Required action —
Would you write out all the records again, exactly?

Data listing —
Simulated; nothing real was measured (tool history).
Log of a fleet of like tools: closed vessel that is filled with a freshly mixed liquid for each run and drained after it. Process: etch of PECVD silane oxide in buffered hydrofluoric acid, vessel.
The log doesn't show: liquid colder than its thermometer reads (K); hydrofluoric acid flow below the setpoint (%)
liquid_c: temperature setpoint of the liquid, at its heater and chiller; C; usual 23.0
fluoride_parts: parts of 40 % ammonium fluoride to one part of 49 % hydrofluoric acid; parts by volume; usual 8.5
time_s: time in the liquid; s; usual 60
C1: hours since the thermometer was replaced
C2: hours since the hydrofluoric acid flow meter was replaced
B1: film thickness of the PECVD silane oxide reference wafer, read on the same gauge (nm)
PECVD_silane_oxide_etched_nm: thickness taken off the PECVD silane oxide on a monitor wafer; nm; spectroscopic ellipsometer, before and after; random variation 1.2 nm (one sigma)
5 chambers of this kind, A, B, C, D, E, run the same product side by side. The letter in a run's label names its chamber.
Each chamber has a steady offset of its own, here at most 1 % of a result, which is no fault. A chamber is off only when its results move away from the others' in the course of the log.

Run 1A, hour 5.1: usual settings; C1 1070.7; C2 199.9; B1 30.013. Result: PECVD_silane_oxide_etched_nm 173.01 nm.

Task answer —
Simulated; nothing real was measured (tool history).
Log of a fleet of like tools: closed vessel that is filled with a freshly mixed liquid for each run and drained after it. Process: etch of PECVD silane oxide in buffered hydrofluoric acid, vessel.
The log doesn't show: liquid colder than its thermometer reads (K); hydrofluoric acid flow below the setpoint (%)
liquid_c: temperature setpoint of the liquid, at its heater and chiller; C; usual 23.0
fluoride_parts: parts of 40 % ammonium fluoride to one part of 49 % hydrofluoric acid; parts by volume; usual 8.5
time_s: time in the liquid; s; usual 60
C1: hours since the thermometer was replaced
C2: hours since the hydrofluoric acid flow meter was replaced
B1: film thickness of the PECVD silane oxide reference wafer, read on the same gauge (nm)
PECVD_silane_oxide_etched_nm: thickness taken off the PECVD silane oxide on a monitor wafer; nm; spectroscopic ellipsometer, before and after; random variation 1.2 nm (one sigma)
5 chambers of this kind, A, B, C, D, E, run the same product side by side. The letter in a run's label names its chamber.
Each chamber has a steady offset of its own, here at most 1 % of a result, which is no fault. A chamber is off only when its results move away from the others' in the course of the log.

Run 1A, hour 5.1: usual settings; C1 1070.7; C2 199.9; B1 30.013. Result: PECVD_silane_oxide_etched_nm 173.01 nm.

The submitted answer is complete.